## Required action
Below are the entries. Transcribe exactly the lines from the one with "wait_h set.spin_rpm model.SOC_of_BEOL_M1_COAT_61.thk_nm" through the one with "L093.1 litho_track-01 0 249.06 0.1 1367 62.8", ends included, and leave out all others.

*** Opening Data to examine ***
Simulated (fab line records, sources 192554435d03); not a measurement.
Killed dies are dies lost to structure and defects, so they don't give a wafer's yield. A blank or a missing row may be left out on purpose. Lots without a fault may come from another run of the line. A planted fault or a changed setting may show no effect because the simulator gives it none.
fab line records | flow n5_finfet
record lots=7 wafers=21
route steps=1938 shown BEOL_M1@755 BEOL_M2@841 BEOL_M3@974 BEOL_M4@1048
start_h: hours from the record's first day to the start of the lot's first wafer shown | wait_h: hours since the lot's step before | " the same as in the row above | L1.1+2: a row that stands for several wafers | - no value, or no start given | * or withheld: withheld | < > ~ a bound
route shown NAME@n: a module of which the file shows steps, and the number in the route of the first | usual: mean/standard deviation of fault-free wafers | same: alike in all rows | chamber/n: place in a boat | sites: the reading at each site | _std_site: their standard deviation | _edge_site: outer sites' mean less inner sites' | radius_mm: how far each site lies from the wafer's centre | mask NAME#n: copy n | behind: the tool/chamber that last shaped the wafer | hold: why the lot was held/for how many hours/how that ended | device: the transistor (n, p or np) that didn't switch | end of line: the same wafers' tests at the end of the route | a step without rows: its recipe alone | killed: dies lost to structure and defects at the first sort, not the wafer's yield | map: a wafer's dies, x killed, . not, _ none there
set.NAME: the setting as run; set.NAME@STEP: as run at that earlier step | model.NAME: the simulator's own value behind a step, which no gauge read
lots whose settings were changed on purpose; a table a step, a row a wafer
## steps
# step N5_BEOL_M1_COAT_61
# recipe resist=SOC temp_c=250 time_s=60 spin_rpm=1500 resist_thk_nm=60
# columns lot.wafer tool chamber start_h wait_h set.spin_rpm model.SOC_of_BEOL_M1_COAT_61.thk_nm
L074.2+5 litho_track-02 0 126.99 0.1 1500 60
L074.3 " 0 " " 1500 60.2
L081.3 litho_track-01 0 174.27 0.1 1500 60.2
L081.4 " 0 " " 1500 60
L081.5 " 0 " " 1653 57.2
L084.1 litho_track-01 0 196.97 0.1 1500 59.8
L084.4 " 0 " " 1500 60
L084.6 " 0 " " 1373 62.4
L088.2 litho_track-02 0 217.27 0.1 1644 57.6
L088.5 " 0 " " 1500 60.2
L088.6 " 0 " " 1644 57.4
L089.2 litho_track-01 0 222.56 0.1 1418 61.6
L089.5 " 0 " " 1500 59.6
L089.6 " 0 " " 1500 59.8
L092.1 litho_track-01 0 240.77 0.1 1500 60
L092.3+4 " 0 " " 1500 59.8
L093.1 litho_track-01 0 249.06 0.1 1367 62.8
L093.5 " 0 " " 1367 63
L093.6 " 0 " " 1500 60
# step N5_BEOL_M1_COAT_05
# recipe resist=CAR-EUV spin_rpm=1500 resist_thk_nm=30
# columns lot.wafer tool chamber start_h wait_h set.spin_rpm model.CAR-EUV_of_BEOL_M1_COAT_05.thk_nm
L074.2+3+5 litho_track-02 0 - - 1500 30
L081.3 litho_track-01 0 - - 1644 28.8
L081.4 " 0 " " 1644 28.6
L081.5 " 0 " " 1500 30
*** Closing Data to examine ***

## Task response
# columns lot.wafer tool chamber start_h wait_h set.spin_rpm model.SOC_of_BEOL_M1_COAT_61.thk_nm
L074.2+5 litho_track-02 0 126.99 0.1 1500 60
L074.3 " 0 " " 1500 60.2
L081.3 litho_track-01 0 174.27 0.1 1500 60.2
L081.4 " 0 " " 1500 60
L081.5 " 0 " " 1653 57.2
L084.1 litho_track-01 0 196.97 0.1 1500 59.8
L084.4 " 0 " " 1500 60
L084.6 " 0 " " 1373 62.4
L088.2 litho_track-02 0 217.27 0.1 1644 57.6
L088.5 " 0 " " 1500 60.2
L088.6 " 0 " " 1644 57.4
L089.2 litho_track-01 0 222.56 0.1 1418 61.6
L089.5 " 0 " " 1500 59.6
L089.6 " 0 " " 1500 59.8
L092.1 litho_track-01 0 240.77 0.1 1500 60
L092.3+4 " 0 " " 1500 59.8
L093.1 litho_track-01 0 249.06 0.1 1367 62.8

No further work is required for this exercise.